--- AVAILABLE DATA ---
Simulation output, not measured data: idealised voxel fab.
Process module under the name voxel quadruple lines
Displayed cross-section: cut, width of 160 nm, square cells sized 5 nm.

--- ASSIGNMENT ---
Give back the material above in its entirety, with every word intact.

--- RESPONSE ---
Simulation output, not measured data: idealised voxel fab.
Process module under the name voxel quadruple lines
Displayed cross-section: cut, width of 160 nm, square cells sized 5 nm.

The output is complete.